Activity -
Repeat verbatim only the lines from the opening of the material below through the one that contains "Because killed dies".

Given data -
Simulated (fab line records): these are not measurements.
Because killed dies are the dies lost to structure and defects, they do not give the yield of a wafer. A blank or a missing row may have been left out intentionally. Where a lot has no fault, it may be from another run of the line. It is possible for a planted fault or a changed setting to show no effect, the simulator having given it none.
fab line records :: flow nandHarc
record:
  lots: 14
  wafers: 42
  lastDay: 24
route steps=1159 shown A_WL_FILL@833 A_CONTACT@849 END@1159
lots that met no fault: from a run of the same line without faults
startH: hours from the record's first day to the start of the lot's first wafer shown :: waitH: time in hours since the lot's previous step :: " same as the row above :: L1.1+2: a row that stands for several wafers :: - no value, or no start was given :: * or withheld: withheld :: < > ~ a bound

Answer space -
Simulated (fab line records): these are not measurements.
Because killed dies are the dies lost to structure and defects, they do not give the yield of a wafer. A blank or a missing row may have been left out intentionally. Where a lot has no fault, it may be from another run of the line. It is possible for a planted fault or a changed setting to show no effect, the simulator having given it none.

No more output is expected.